* _WORK ITEM_: Write down each of the records again, exactly and in full.

* _DATASET_:
▬▬▬▬▬▬▬▬▬▬

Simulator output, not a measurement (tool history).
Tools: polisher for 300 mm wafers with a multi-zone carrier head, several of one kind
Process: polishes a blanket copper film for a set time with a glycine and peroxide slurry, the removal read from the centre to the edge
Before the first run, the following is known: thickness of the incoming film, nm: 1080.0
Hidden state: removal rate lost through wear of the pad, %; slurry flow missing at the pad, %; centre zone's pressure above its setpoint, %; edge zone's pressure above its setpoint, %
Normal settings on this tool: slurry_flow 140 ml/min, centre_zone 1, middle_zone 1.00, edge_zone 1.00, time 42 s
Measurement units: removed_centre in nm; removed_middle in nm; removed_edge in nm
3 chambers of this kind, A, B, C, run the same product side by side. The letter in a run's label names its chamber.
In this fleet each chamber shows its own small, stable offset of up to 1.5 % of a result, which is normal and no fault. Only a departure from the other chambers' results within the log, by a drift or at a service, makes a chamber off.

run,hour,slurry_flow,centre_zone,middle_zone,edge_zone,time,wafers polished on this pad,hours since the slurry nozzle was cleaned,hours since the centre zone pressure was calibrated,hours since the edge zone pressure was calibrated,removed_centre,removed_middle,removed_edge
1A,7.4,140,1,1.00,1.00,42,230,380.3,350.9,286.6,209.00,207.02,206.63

▬▬▬▬▬▬▬▬▬▬

* _SOLUTION_:
Simulator output, not a measurement (tool history).
Tools: polisher for 300 mm wafers with a multi-zone carrier head, several of one kind
Process: polishes a blanket copper film for a set time with a glycine and peroxide slurry, the removal read from the centre to the edge
Before the first run, the following is known: thickness of the incoming film, nm: 1080.0
Hidden state: removal rate lost through wear of the pad, %; slurry flow missing at the pad, %; centre zone's pressure above its setpoint, %; edge zone's pressure above its setpoint, %
Normal settings on this tool: slurry_flow 140 ml/min, centre_zone 1, middle_zone 1.00, edge_zone 1.00, time 42 s
Measurement units: removed_centre in nm; removed_middle in nm; removed_edge in nm
3 chambers of this kind, A, B, C, run the same product side by side. The letter in a run's label names its chamber.
In this fleet each chamber shows its own small, stable offset of up to 1.5 % of a result, which is normal and no fault. Only a departure from the other chambers' results within the log, by a drift or at a service, makes a chamber off.

run,hour,slurry_flow,centre_zone,middle_zone,edge_zone,time,wafers polished on this pad,hours since the slurry nozzle was cleaned,hours since the centre zone pressure was calibrated,hours since the edge zone pressure was calibrated,removed_centre,removed_middle,removed_edge
1A,7.4,140,1,1.00,1.00,42,230,380.3,350.9,286.6,209.00,207.02,206.63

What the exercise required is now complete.